═════ Excerpted data

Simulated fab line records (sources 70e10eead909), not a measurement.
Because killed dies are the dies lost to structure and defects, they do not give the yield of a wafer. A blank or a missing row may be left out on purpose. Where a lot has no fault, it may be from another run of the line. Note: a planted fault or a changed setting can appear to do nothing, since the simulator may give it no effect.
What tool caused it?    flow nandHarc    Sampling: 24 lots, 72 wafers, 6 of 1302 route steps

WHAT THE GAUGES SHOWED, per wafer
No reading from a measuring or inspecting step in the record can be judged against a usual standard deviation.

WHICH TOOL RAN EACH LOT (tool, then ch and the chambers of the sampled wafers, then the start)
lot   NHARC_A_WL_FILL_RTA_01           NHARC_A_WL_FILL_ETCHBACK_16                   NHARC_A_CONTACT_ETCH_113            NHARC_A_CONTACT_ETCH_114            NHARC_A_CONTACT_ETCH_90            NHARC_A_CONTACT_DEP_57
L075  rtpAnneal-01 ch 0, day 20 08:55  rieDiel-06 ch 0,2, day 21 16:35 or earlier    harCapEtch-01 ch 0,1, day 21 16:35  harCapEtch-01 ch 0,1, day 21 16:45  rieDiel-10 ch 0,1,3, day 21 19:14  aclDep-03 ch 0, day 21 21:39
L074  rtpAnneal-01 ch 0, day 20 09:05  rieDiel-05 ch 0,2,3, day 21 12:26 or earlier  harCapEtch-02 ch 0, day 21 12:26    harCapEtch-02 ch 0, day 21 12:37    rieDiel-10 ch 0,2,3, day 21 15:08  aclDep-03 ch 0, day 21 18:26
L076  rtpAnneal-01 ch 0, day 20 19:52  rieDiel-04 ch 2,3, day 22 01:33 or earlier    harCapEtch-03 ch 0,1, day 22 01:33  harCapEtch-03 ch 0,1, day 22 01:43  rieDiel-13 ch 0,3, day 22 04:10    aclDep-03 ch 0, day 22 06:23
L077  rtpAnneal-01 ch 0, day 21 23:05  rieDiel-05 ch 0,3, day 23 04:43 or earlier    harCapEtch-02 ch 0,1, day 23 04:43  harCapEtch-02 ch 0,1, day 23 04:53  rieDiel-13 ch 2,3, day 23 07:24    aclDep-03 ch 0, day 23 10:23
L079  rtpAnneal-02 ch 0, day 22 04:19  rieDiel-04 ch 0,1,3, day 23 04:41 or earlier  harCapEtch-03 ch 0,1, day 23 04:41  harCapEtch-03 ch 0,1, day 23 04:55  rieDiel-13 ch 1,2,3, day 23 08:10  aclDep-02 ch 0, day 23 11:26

══════════

Output the lines above between the one holding "WHAT THE GAUGES SHOWED, per wafer" and the one holding "WHICH TOOL RAN", inclusive, with nothing before or after them.

WHAT THE GAUGES SHOWED, per wafer
No reading from a measuring or inspecting step in the record can be judged against a usual standard deviation.

WHICH TOOL RAN EACH LOT (tool, then ch and the chambers of the sampled wafers, then the start)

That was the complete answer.